▸ **Action item**: Print the whole listing, character for character.

▸ **Data shown**:
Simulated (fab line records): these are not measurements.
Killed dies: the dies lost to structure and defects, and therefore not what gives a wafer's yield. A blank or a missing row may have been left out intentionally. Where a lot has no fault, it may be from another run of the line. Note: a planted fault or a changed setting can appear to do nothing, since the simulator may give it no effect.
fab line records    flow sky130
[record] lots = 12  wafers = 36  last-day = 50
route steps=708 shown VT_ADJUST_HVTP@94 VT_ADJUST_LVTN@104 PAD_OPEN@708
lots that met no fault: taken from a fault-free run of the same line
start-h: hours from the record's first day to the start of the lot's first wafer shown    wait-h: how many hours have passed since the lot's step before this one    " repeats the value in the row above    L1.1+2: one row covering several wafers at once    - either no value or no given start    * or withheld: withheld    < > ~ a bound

▸ **Your response**:
Simulated (fab line records): these are not measurements.
Killed dies: the dies lost to structure and defects, and therefore not what gives a wafer's yield. A blank or a missing row may have been left out intentionally. Where a lot has no fault, it may be from another run of the line. Note: a planted fault or a changed setting can appear to do nothing, since the simulator may give it no effect.
fab line records    flow sky130
[record] lots = 12  wafers = 36  last-day = 50
route steps=708 shown VT_ADJUST_HVTP@94 VT_ADJUST_LVTN@104 PAD_OPEN@708
lots that met no fault: taken from a fault-free run of the same line
start-h: hours from the record's first day to the start of the lot's first wafer shown    wait-h: how many hours have passed since the lot's step before this one    " repeats the value in the row above    L1.1+2: one row covering several wafers at once    - either no value or no given start    * or withheld: withheld    < > ~ a bound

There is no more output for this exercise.